* Action item: Print the listing below from its opening line through the line holding "THE SPLIT ITSELF", both ends included.

* Supplied material:
* * * * * * * * *

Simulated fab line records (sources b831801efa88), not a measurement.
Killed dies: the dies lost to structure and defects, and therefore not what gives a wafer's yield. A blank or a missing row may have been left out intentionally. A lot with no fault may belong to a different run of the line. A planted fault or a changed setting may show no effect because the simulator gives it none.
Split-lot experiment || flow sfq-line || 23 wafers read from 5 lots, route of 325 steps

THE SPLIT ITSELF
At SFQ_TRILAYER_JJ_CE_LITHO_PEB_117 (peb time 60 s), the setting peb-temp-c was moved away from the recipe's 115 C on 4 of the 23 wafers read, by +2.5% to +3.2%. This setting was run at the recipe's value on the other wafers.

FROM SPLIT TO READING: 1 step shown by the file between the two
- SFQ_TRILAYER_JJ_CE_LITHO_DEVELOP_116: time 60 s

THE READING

* * * * * * * * *

* Exercise answer:
Simulated fab line records (sources b831801efa88), not a measurement.
Killed dies: the dies lost to structure and defects, and therefore not what gives a wafer's yield. A blank or a missing row may have been left out intentionally. A lot with no fault may belong to a different run of the line. A planted fault or a changed setting may show no effect because the simulator gives it none.
Split-lot experiment || flow sfq-line || 23 wafers read from 5 lots, route of 325 steps

THE SPLIT ITSELF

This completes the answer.